• [Assigned task]
Give back exactly the lines of the data below, starting with the line that has "Front: (SEM image) Name what you see." and going on through the line that has "Back: parallel lines".

• [Record extracts]
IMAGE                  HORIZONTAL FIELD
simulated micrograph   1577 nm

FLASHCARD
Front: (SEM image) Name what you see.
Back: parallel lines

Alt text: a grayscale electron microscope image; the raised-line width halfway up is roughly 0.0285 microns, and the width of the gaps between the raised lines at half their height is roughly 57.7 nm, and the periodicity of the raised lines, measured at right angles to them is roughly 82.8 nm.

• [Exercise solution]
Front: (SEM image) Name what you see.
Back: parallel lines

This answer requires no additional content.